▶ _WORK ITEM_:
Print the listing below exactly.

▶ _ENTRIES SUPPLIED_:
=== Begin Enclosure ===

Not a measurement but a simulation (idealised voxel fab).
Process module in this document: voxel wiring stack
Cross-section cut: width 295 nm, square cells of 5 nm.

=== End Enclosure ===

▶ _EXERCISE SOLUTION_:
Not a measurement but a simulation (idealised voxel fab).
Process module in this document: voxel wiring stack
Cross-section cut: width 295 nm, square cells of 5 nm.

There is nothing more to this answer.